Supplied data:
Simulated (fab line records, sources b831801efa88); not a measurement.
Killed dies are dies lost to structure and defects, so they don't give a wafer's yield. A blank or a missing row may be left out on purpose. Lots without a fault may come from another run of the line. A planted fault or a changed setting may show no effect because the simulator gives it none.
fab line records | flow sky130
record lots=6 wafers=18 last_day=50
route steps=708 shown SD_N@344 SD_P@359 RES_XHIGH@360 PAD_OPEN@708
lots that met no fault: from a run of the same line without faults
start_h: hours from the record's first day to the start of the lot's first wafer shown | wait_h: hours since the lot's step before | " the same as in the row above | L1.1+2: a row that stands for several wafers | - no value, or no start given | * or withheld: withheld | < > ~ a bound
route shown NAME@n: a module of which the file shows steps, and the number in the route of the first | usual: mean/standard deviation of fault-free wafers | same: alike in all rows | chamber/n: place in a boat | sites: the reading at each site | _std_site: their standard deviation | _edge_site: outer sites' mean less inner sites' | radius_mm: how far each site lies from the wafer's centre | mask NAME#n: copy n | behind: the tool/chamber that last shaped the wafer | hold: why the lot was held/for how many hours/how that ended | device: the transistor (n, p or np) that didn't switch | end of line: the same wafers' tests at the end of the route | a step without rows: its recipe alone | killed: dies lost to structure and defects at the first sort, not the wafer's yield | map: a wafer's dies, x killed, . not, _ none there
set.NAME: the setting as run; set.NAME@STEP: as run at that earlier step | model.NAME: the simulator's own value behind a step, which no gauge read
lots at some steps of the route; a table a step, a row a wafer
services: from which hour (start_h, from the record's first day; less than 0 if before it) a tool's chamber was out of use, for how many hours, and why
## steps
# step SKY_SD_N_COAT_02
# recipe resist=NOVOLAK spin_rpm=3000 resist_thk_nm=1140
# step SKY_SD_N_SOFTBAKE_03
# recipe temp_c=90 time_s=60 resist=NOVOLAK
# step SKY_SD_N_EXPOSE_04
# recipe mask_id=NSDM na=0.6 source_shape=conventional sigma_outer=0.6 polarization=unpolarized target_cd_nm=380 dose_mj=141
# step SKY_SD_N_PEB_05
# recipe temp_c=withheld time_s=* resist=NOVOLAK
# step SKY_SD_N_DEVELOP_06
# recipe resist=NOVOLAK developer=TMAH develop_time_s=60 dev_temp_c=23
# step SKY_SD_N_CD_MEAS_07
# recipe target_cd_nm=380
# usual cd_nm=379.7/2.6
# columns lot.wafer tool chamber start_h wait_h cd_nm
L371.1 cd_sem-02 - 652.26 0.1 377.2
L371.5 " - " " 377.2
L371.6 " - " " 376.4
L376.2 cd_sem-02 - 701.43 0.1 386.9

Brief: Begin with the line above that has "# step SKY_SD_N_SOFTBAKE_03" and continue through the line that has "# usual cd_nm=379.7/2.6", setting each one down exactly. Stop there.

Exercise output:
# step SKY_SD_N_SOFTBAKE_03
# recipe temp_c=90 time_s=60 resist=NOVOLAK
# step SKY_SD_N_EXPOSE_04
# recipe mask_id=NSDM na=0.6 source_shape=conventional sigma_outer=0.6 polarization=unpolarized target_cd_nm=380 dose_mj=141
# step SKY_SD_N_PEB_05
# recipe temp_c=withheld time_s=* resist=NOVOLAK
# step SKY_SD_N_DEVELOP_06
# recipe resist=NOVOLAK developer=TMAH develop_time_s=60 dev_temp_c=23
# step SKY_SD_N_CD_MEAS_07
# recipe target_cd_nm=380
# usual cd_nm=379.7/2.6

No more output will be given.